-------- DATASET EXTRACT --------

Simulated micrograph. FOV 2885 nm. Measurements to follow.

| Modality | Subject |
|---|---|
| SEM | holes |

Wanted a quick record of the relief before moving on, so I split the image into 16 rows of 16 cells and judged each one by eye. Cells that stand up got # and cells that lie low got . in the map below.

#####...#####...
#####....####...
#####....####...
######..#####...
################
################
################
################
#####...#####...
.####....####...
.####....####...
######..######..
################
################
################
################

--------

● EXERCISE
Each line from the top of the records through the one with "SEM | holes |" should be returned exactly. Leave out everything else.

● WRITTEN RESPONSE
Simulated micrograph. FOV 2885 nm. Measurements to follow.

| Modality | Subject |
|---|---|
| SEM | holes |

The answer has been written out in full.